-- -- --

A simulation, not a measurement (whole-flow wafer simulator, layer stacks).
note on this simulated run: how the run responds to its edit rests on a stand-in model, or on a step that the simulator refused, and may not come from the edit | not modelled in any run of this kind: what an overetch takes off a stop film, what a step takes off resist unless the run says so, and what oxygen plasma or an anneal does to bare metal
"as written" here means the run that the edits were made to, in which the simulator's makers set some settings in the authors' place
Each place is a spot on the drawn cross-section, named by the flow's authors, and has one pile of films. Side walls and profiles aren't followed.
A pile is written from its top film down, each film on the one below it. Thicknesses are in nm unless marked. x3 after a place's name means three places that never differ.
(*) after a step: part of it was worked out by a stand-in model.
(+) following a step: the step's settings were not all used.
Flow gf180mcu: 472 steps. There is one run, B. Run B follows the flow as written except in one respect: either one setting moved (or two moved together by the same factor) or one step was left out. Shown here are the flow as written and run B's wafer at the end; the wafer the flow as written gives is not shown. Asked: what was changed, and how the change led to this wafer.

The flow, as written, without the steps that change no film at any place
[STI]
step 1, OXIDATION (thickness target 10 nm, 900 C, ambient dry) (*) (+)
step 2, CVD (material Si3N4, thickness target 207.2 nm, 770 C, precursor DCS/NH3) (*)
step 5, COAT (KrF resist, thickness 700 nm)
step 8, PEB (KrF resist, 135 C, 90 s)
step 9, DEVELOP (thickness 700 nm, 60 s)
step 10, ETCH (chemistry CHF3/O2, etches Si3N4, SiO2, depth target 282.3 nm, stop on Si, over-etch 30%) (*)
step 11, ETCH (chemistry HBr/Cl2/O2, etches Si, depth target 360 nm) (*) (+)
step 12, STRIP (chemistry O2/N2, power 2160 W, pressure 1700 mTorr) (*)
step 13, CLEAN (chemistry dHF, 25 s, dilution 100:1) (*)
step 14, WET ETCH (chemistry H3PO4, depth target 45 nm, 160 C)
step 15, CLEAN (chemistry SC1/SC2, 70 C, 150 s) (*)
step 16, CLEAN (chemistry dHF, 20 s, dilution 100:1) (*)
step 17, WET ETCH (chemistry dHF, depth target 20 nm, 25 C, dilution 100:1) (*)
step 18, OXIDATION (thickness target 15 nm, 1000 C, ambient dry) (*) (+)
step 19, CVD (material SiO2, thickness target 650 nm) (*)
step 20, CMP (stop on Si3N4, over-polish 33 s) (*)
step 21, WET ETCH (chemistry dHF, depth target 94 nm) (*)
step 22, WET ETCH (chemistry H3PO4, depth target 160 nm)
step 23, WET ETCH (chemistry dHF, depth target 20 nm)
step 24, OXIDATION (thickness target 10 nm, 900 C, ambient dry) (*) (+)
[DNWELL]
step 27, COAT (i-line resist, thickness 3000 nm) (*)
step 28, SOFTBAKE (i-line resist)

-- -- --

Work instruction: Above are the records. Print exactly, and only, the lines from the line with "step 13, CLEAN" to the line with "step 27, COAT", both inclusive.

Task result:
step 13, CLEAN (chemistry dHF, 25 s, dilution 100:1) (*)
step 14, WET ETCH (chemistry H3PO4, depth target 45 nm, 160 C)
step 15, CLEAN (chemistry SC1/SC2, 70 C, 150 s) (*)
step 16, CLEAN (chemistry dHF, 20 s, dilution 100:1) (*)
step 17, WET ETCH (chemistry dHF, depth target 20 nm, 25 C, dilution 100:1) (*)
step 18, OXIDATION (thickness target 15 nm, 1000 C, ambient dry) (*) (+)
step 19, CVD (material SiO2, thickness target 650 nm) (*)
step 20, CMP (stop on Si3N4, over-polish 33 s) (*)
step 21, WET ETCH (chemistry dHF, depth target 94 nm) (*)
step 22, WET ETCH (chemistry H3PO4, depth target 160 nm)
step 23, WET ETCH (chemistry dHF, depth target 20 nm)
step 24, OXIDATION (thickness target 10 nm, 900 C, ambient dry) (*) (+)
[DNWELL]
step 27, COAT (i-line resist, thickness 3000 nm) (*)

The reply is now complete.